● Material provided:
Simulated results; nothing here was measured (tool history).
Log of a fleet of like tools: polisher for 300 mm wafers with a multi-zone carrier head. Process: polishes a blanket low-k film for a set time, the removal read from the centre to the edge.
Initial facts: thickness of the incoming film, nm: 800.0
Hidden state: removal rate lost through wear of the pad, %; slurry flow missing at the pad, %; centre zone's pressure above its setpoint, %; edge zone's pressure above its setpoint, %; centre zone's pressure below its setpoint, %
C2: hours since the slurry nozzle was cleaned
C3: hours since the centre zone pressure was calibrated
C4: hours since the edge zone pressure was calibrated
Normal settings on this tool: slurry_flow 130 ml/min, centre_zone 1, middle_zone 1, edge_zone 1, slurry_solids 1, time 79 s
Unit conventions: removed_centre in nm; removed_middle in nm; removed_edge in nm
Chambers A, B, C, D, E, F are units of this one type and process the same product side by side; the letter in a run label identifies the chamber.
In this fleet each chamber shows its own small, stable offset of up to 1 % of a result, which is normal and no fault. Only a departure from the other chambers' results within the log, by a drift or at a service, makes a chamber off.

● Assigned task:
Here the job is to transcribe the lines from the first line of the data through the line containing "C2: hours since the slurry nozzle was cleaned", inclusive, exactly and with nothing else.

● Response:
Simulated results; nothing here was measured (tool history).
Log of a fleet of like tools: polisher for 300 mm wafers with a multi-zone carrier head. Process: polishes a blanket low-k film for a set time, the removal read from the centre to the edge.
Initial facts: thickness of the incoming film, nm: 800.0
Hidden state: removal rate lost through wear of the pad, %; slurry flow missing at the pad, %; centre zone's pressure above its setpoint, %; edge zone's pressure above its setpoint, %; centre zone's pressure below its setpoint, %
C2: hours since the slurry nozzle was cleaned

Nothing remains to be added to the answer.